### Available data
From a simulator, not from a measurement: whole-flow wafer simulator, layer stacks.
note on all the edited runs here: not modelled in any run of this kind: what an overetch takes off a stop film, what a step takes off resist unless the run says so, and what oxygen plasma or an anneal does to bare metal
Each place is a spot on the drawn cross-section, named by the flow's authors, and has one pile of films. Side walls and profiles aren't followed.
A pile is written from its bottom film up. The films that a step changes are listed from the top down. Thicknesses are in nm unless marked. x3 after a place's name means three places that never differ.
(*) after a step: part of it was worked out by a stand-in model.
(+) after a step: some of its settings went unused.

### Requirement
Take the listing above and set it down exactly.

### Written response
From a simulator, not from a measurement: whole-flow wafer simulator, layer stacks.
note on all the edited runs here: not modelled in any run of this kind: what an overetch takes off a stop film, what a step takes off resist unless the run says so, and what oxygen plasma or an anneal does to bare metal
Each place is a spot on the drawn cross-section, named by the flow's authors, and has one pile of films. Side walls and profiles aren't followed.
A pile is written from its bottom film up. The films that a step changes are listed from the top down. Thicknesses are in nm unless marked. x3 after a place's name means three places that never differ.
(*) after a step: part of it was worked out by a stand-in model.
(+) after a step: some of its settings went unused.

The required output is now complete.